Scan the records beneath this line for the line holding "Exercise. Before measuring" and the line holding "value: 47.2", then transcribe exactly those two and all lines between.

________

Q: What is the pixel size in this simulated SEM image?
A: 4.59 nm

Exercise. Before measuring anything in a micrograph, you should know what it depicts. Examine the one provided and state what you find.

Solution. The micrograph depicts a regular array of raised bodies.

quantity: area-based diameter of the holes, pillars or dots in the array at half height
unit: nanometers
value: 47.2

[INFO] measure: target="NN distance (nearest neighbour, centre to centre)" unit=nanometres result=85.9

________

Problem solution
Exercise. Before measuring anything in a micrograph, you should know what it depicts. Examine the one provided and state what you find.

Solution. The micrograph depicts a regular array of raised bodies.

quantity: area-based diameter of the holes, pillars or dots in the array at half height
unit: nanometers
value: 47.2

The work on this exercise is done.